Work order
Would you give the records below again, exactly and completely?

Dataset content
_ _ _ _ _ _ _

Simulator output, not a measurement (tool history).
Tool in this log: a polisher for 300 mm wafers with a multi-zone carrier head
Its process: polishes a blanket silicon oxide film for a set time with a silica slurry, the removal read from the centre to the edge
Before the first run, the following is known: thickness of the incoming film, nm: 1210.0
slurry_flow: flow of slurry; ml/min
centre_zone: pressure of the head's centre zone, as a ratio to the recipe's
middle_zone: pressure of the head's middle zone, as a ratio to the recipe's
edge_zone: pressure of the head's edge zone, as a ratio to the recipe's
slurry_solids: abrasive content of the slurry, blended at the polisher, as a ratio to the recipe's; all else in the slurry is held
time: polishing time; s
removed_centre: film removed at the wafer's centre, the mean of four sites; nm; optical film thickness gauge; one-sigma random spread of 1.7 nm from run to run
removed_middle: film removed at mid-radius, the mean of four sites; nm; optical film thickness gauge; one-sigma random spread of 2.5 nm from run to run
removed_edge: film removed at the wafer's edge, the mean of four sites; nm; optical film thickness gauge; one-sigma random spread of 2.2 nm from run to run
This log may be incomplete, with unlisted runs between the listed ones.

_ _ _ _ _ _ _

Worked solution
Simulator output, not a measurement (tool history).
Tool in this log: a polisher for 300 mm wafers with a multi-zone carrier head
Its process: polishes a blanket silicon oxide film for a set time with a silica slurry, the removal read from the centre to the edge
Before the first run, the following is known: thickness of the incoming film, nm: 1210.0
slurry_flow: flow of slurry; ml/min
centre_zone: pressure of the head's centre zone, as a ratio to the recipe's
middle_zone: pressure of the head's middle zone, as a ratio to the recipe's
edge_zone: pressure of the head's edge zone, as a ratio to the recipe's
slurry_solids: abrasive content of the slurry, blended at the polisher, as a ratio to the recipe's; all else in the slurry is held
time: polishing time; s
removed_centre: film removed at the wafer's centre, the mean of four sites; nm; optical film thickness gauge; one-sigma random spread of 1.7 nm from run to run
removed_middle: film removed at mid-radius, the mean of four sites; nm; optical film thickness gauge; one-sigma random spread of 2.5 nm from run to run
removed_edge: film removed at the wafer's edge, the mean of four sites; nm; optical film thickness gauge; one-sigma random spread of 2.2 nm from run to run
This log may be incomplete, with unlisted runs between the listed ones.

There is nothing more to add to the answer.